Exactly the lines from the opening of the data through the line containing "What the gauges" should be reproduced, please, with nothing added.

__Listed entries__:
====================
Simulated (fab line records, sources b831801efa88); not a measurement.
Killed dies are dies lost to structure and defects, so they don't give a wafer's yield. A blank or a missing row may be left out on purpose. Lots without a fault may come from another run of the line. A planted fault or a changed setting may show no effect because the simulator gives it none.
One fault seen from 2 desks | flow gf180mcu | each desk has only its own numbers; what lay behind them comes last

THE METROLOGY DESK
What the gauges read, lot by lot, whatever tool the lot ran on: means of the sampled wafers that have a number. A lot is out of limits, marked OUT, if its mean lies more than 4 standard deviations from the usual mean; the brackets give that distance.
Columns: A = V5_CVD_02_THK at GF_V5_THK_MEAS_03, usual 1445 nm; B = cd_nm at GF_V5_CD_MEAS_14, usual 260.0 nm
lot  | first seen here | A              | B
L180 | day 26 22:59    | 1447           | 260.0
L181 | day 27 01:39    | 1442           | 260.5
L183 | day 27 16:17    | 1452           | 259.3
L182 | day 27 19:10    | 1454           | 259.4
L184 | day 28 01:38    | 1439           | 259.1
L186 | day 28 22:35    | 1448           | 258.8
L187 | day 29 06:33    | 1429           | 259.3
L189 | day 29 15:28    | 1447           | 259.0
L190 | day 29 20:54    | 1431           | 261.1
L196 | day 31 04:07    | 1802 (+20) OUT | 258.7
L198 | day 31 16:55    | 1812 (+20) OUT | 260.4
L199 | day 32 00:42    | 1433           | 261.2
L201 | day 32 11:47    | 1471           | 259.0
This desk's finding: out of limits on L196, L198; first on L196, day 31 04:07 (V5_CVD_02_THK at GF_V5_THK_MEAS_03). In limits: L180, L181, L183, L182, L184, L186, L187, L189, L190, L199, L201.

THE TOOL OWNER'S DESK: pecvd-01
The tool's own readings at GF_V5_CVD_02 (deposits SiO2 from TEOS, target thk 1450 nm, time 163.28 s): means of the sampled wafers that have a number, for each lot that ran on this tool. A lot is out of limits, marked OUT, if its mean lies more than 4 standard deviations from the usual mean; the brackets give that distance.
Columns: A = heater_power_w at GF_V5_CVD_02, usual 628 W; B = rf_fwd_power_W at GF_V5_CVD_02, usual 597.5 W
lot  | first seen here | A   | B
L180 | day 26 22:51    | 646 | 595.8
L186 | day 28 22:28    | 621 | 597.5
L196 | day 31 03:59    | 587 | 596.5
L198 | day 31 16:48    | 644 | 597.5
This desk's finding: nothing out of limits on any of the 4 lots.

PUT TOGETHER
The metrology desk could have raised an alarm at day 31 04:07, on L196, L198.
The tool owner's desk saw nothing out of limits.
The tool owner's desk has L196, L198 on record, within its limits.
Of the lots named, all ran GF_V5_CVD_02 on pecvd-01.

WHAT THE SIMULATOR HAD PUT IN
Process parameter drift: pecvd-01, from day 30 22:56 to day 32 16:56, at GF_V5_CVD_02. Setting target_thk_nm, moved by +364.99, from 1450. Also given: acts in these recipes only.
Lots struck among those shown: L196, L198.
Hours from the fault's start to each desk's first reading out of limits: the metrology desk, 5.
====================

__Exercise answer__:
Simulated (fab line records, sources b831801efa88); not a measurement.
Killed dies are dies lost to structure and defects, so they don't give a wafer's yield. A blank or a missing row may be left out on purpose. Lots without a fault may come from another run of the line. A planted fault or a changed setting may show no effect because the simulator gives it none.
One fault seen from 2 desks | flow gf180mcu | each desk has only its own numbers; what lay behind them comes last

THE METROLOGY DESK
What the gauges read, lot by lot, whatever tool the lot ran on: means of the sampled wafers that have a number. A lot is out of limits, marked OUT, if its mean lies more than 4 standard deviations from the usual mean; the brackets give that distance.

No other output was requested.